**WORK INSTRUCTION:** Everything in the listing below should be repeated exactly.

INPUT DATA START
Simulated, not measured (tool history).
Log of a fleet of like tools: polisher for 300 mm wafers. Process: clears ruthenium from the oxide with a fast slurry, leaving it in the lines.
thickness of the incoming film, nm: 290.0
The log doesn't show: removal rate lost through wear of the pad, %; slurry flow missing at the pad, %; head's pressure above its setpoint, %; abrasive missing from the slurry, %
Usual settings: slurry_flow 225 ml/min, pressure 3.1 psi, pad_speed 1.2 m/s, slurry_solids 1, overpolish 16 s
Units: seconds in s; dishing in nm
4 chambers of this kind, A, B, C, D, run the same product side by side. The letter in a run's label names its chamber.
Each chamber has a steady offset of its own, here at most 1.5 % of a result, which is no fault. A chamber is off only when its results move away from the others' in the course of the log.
INPUT DATA END

**ANSWER SPACE:**
Simulated, not measured (tool history).
Log of a fleet of like tools: polisher for 300 mm wafers. Process: clears ruthenium from the oxide with a fast slurry, leaving it in the lines.
thickness of the incoming film, nm: 290.0
The log doesn't show: removal rate lost through wear of the pad, %; slurry flow missing at the pad, %; head's pressure above its setpoint, %; abrasive missing from the slurry, %
Usual settings: slurry_flow 225 ml/min, pressure 3.1 psi, pad_speed 1.2 m/s, slurry_solids 1, overpolish 16 s
Units: seconds in s; dishing in nm
4 chambers of this kind, A, B, C, D, run the same product side by side. The letter in a run's label names its chamber.
Each chamber has a steady offset of its own, here at most 1.5 % of a result, which is no fault. A chamber is off only when its results move away from the others' in the course of the log.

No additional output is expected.